**Supplied information**
=-=-=-=-=
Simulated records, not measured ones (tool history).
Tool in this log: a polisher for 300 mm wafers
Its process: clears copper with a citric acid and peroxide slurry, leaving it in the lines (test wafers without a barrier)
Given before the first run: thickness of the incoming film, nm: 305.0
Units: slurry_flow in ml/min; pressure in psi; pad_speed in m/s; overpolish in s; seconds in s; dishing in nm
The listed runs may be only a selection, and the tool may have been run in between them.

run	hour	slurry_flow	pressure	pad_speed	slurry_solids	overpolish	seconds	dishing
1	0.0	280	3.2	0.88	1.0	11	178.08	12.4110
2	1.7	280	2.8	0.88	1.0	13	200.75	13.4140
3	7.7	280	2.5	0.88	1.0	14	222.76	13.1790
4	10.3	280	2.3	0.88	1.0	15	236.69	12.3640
=-=-=-=-=

**Action item**
Give every line of the material again, exactly.

**Exercise result**
Simulated records, not measured ones (tool history).
Tool in this log: a polisher for 300 mm wafers
Its process: clears copper with a citric acid and peroxide slurry, leaving it in the lines (test wafers without a barrier)
Given before the first run: thickness of the incoming film, nm: 305.0
Units: slurry_flow in ml/min; pressure in psi; pad_speed in m/s; overpolish in s; seconds in s; dishing in nm
The listed runs may be only a selection, and the tool may have been run in between them.

run	hour	slurry_flow	pressure	pad_speed	slurry_solids	overpolish	seconds	dishing
1	0.0	280	3.2	0.88	1.0	11	178.08	12.4110
2	1.7	280	2.8	0.88	1.0	13	200.75	13.4140
3	7.7	280	2.5	0.88	1.0	14	222.76	13.1790
4	10.3	280	2.3	0.88	1.0	15	236.69	12.3640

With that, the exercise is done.